Task item:
Below are lines of data, and only some are wanted. Please repeat exactly those from the line that has "The attached picture" through the line that has "answer: TiN 20, SiNx".

Dataset excerpts:
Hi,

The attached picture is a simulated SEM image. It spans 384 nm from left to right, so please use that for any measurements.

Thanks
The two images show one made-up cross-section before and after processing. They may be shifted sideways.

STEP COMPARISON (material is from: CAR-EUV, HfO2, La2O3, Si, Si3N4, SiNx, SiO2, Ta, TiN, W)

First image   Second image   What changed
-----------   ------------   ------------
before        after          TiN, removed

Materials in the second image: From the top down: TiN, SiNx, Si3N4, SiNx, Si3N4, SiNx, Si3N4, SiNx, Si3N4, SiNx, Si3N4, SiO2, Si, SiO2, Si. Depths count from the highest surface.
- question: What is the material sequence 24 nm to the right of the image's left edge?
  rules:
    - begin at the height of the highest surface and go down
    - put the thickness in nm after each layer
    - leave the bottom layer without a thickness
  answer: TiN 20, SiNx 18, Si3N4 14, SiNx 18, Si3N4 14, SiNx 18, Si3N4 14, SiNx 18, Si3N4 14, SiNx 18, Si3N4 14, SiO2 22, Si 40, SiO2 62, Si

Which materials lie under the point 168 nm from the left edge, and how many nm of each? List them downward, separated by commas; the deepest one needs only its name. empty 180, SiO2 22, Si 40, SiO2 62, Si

Answer area:
The attached picture is a simulated SEM image. It spans 384 nm from left to right, so please use that for any measurements.

Thanks
The two images show one made-up cross-section before and after processing. They may be shifted sideways.

STEP COMPARISON (material is from: CAR-EUV, HfO2, La2O3, Si, Si3N4, SiNx, SiO2, Ta, TiN, W)

First image   Second image   What changed
-----------   ------------   ------------
before        after          TiN, removed

Materials in the second image: From the top down: TiN, SiNx, Si3N4, SiNx, Si3N4, SiNx, Si3N4, SiNx, Si3N4, SiNx, Si3N4, SiO2, Si, SiO2, Si. Depths count from the highest surface.
- question: What is the material sequence 24 nm to the right of the image's left edge?
  rules:
    - begin at the height of the highest surface and go down
    - put the thickness in nm after each layer
    - leave the bottom layer without a thickness
  answer: TiN 20, SiNx 18, Si3N4 14, SiNx 18, Si3N4 14, SiNx 18, Si3N4 14, SiNx 18, Si3N4 14, SiNx 18, Si3N4 14, SiO2 22, Si 40, SiO2 62, Si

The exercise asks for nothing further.